*Brief*
Print, in exact form, the lines below from the one containing "first seen here: day 27 15:14" through the one containing "This desk's finding: nothing", and omit all others.

[[ The data, beginning ]]
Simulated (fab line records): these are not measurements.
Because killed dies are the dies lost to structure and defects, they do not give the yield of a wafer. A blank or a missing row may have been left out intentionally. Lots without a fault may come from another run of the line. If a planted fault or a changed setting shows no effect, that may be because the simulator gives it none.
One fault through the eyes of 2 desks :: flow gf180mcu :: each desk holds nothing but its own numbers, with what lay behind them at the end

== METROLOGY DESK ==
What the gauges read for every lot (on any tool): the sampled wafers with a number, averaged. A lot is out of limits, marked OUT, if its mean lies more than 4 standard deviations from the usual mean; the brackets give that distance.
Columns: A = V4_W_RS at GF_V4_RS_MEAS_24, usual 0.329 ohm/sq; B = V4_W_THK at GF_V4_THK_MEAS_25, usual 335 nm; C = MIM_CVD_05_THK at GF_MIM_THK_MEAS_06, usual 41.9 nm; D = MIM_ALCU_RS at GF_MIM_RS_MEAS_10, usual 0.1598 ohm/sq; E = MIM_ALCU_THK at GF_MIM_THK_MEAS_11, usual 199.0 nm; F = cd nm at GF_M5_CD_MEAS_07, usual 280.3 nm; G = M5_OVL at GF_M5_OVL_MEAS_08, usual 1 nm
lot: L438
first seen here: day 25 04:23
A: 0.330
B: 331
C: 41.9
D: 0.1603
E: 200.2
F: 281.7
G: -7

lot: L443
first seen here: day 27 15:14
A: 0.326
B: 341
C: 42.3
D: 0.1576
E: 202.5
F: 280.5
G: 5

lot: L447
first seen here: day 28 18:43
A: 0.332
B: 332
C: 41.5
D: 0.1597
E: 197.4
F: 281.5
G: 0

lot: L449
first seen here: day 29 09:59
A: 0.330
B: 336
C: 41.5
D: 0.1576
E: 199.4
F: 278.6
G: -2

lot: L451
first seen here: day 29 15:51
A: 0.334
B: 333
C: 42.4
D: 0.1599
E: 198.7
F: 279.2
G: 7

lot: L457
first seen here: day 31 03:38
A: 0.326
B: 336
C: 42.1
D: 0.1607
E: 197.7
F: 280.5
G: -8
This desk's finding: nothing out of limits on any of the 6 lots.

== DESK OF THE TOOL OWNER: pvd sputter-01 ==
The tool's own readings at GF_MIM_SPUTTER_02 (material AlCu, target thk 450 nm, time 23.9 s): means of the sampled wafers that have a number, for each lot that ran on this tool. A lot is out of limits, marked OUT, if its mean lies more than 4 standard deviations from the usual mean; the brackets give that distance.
[[ The data, end ]]

*Solution*
first seen here: day 27 15:14
A: 0.326
B: 341
C: 42.3
D: 0.1576
E: 202.5
F: 280.5
G: 5

lot: L447
first seen here: day 28 18:43
A: 0.332
B: 332
C: 41.5
D: 0.1597
E: 197.4
F: 281.5
G: 0

lot: L449
first seen here: day 29 09:59
A: 0.330
B: 336
C: 41.5
D: 0.1576
E: 199.4
F: 278.6
G: -2

lot: L451
first seen here: day 29 15:51
A: 0.334
B: 333
C: 42.4
D: 0.1599
E: 198.7
F: 279.2
G: 7

lot: L457
first seen here: day 31 03:38
A: 0.326
B: 336
C: 42.1
D: 0.1607
E: 197.7
F: 280.5
G: -8
This desk's finding: nothing out of limits on any of the 6 lots.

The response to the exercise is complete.